[Work instruction]: In the listing below, print exactly the lines from the first through the one that contains "S3: speed of the pad under the wafer; cm/s".

[Exercise data]:
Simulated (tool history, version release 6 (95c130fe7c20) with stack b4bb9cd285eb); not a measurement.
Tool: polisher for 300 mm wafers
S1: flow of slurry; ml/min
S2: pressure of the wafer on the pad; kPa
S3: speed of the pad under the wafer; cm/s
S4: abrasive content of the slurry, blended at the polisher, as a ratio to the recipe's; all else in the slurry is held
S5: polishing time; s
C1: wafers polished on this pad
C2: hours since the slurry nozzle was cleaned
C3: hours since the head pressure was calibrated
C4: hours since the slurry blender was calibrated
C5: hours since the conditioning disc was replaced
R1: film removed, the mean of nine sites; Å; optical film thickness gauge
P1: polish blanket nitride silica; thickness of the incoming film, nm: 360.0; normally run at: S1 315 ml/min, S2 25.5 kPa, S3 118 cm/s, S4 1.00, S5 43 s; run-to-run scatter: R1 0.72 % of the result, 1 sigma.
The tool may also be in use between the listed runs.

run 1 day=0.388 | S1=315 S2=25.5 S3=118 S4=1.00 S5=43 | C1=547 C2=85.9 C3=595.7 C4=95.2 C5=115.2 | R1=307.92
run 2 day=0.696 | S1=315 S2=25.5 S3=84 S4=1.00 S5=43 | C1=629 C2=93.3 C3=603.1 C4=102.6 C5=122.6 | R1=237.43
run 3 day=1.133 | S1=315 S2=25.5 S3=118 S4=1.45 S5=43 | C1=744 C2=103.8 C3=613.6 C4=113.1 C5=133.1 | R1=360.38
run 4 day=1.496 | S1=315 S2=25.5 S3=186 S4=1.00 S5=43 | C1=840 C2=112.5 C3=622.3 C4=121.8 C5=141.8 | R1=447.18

[Your response]:
Simulated (tool history, version release 6 (95c130fe7c20) with stack b4bb9cd285eb); not a measurement.
Tool: polisher for 300 mm wafers
S1: flow of slurry; ml/min
S2: pressure of the wafer on the pad; kPa
S3: speed of the pad under the wafer; cm/s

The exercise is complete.